* [WORK REQUEST]
Look through the records below for the line holding "(*) after a". Write it out exactly, with each following line through the line holding "12 ETCH: chemistry".

--------------------------------
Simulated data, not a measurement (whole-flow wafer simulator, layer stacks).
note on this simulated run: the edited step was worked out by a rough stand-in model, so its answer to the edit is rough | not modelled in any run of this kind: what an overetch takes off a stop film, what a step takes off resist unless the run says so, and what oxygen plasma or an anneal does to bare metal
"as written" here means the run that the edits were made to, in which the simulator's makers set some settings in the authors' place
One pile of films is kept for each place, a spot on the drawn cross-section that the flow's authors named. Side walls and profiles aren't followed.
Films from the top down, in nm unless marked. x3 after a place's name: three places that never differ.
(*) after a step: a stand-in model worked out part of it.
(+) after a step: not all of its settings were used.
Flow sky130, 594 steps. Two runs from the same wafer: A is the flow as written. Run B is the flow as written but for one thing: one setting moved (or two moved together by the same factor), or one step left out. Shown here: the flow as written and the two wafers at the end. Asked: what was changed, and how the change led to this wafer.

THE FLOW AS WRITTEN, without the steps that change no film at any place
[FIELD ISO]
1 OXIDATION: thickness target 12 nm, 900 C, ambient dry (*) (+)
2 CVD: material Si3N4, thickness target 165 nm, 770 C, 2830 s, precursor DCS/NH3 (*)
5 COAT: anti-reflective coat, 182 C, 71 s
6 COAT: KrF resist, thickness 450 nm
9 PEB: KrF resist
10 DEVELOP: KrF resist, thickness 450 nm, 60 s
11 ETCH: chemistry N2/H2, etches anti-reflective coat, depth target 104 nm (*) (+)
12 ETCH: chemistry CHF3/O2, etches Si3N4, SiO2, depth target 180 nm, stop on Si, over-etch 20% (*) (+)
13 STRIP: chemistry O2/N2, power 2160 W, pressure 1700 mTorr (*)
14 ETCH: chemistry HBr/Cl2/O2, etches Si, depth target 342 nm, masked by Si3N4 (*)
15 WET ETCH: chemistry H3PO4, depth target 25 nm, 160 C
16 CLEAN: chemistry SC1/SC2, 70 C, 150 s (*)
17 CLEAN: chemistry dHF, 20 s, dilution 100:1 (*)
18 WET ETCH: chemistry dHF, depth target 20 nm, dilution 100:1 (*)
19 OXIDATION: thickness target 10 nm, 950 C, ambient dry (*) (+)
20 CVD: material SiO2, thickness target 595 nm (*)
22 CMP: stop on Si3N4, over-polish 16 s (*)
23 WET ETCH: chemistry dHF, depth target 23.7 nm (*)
--------------------------------

* [ANSWER AREA]
(*) after a step: a stand-in model worked out part of it.
(+) after a step: not all of its settings were used.
Flow sky130, 594 steps. Two runs from the same wafer: A is the flow as written. Run B is the flow as written but for one thing: one setting moved (or two moved together by the same factor), or one step left out. Shown here: the flow as written and the two wafers at the end. Asked: what was changed, and how the change led to this wafer.

THE FLOW AS WRITTEN, without the steps that change no film at any place
[FIELD ISO]
1 OXIDATION: thickness target 12 nm, 900 C, ambient dry (*) (+)
2 CVD: material Si3N4, thickness target 165 nm, 770 C, 2830 s, precursor DCS/NH3 (*)
5 COAT: anti-reflective coat, 182 C, 71 s
6 COAT: KrF resist, thickness 450 nm
9 PEB: KrF resist
10 DEVELOP: KrF resist, thickness 450 nm, 60 s
11 ETCH: chemistry N2/H2, etches anti-reflective coat, depth target 104 nm (*) (+)
12 ETCH: chemistry CHF3/O2, etches Si3N4, SiO2, depth target 180 nm, stop on Si, over-etch 20% (*) (+)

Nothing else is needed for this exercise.